# ASSIGNMENT
All records should be reproduced verbatim.

# RECORDS SHOWN
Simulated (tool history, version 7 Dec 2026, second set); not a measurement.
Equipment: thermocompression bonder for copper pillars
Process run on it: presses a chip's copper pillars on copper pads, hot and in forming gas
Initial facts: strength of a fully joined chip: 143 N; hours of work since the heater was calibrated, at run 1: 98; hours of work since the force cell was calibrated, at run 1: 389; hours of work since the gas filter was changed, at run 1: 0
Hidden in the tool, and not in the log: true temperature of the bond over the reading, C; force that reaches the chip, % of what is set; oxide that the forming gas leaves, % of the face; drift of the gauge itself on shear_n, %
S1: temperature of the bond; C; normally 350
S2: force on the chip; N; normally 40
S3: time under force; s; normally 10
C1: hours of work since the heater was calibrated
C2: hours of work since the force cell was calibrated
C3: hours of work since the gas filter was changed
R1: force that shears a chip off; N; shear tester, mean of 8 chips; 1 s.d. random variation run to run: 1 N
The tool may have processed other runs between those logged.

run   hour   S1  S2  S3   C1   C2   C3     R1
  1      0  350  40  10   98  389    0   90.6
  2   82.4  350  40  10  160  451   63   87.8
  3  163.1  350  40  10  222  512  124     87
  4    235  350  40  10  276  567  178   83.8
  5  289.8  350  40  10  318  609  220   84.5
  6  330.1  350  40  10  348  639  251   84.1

# EXERCISE SOLUTION
Simulated (tool history, version 7 Dec 2026, second set); not a measurement.
Equipment: thermocompression bonder for copper pillars
Process run on it: presses a chip's copper pillars on copper pads, hot and in forming gas
Initial facts: strength of a fully joined chip: 143 N; hours of work since the heater was calibrated, at run 1: 98; hours of work since the force cell was calibrated, at run 1: 389; hours of work since the gas filter was changed, at run 1: 0
Hidden in the tool, and not in the log: true temperature of the bond over the reading, C; force that reaches the chip, % of what is set; oxide that the forming gas leaves, % of the face; drift of the gauge itself on shear_n, %
S1: temperature of the bond; C; normally 350
S2: force on the chip; N; normally 40
S3: time under force; s; normally 10
C1: hours of work since the heater was calibrated
C2: hours of work since the force cell was calibrated
C3: hours of work since the gas filter was changed
R1: force that shears a chip off; N; shear tester, mean of 8 chips; 1 s.d. random variation run to run: 1 N
The tool may have processed other runs between those logged.

run   hour   S1  S2  S3   C1   C2   C3     R1
  1      0  350  40  10   98  389    0   90.6
  2   82.4  350  40  10  160  451   63   87.8
  3  163.1  350  40  10  222  512  124     87
  4    235  350  40  10  276  567  178   83.8
  5  289.8  350  40  10  318  609  220   84.5
  6  330.1  350  40  10  348  639  251   84.1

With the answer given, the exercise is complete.